Work order - Output the entries verbatim, including every line.

※ ※ ※

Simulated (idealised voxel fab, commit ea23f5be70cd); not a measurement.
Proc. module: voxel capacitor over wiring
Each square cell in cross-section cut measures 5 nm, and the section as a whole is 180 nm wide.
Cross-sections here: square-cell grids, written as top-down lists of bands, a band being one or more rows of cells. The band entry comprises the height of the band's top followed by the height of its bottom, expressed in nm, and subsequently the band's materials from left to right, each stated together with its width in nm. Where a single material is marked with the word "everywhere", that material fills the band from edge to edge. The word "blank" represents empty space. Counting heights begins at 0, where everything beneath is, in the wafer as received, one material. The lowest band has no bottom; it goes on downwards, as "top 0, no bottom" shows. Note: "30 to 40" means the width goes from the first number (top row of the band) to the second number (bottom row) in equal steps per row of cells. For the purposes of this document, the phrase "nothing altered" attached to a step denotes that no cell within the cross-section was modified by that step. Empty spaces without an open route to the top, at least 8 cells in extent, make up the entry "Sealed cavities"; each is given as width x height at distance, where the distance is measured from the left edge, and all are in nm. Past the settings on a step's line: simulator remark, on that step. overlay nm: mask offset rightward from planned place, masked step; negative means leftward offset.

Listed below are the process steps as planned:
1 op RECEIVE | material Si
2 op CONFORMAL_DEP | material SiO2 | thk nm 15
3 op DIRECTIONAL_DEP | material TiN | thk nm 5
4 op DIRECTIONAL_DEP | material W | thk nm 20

※ ※ ※

Problem solution -
Simulated (idealised voxel fab, commit ea23f5be70cd); not a measurement.
Proc. module: voxel capacitor over wiring
Each square cell in cross-section cut measures 5 nm, and the section as a whole is 180 nm wide.
Cross-sections here: square-cell grids, written as top-down lists of bands, a band being one or more rows of cells. The band entry comprises the height of the band's top followed by the height of its bottom, expressed in nm, and subsequently the band's materials from left to right, each stated together with its width in nm. Where a single material is marked with the word "everywhere", that material fills the band from edge to edge. The word "blank" represents empty space. Counting heights begins at 0, where everything beneath is, in the wafer as received, one material. The lowest band has no bottom; it goes on downwards, as "top 0, no bottom" shows. Note: "30 to 40" means the width goes from the first number (top row of the band) to the second number (bottom row) in equal steps per row of cells. For the purposes of this document, the phrase "nothing altered" attached to a step denotes that no cell within the cross-section was modified by that step. Empty spaces without an open route to the top, at least 8 cells in extent, make up the entry "Sealed cavities"; each is given as width x height at distance, where the distance is measured from the left edge, and all are in nm. Past the settings on a step's line: simulator remark, on that step. overlay nm: mask offset rightward from planned place, masked step; negative means leftward offset.

Listed below are the process steps as planned:
1 op RECEIVE | material Si
2 op CONFORMAL_DEP | material SiO2 | thk nm 15
3 op DIRECTIONAL_DEP | material TiN | thk nm 5
4 op DIRECTIONAL_DEP | material W | thk nm 20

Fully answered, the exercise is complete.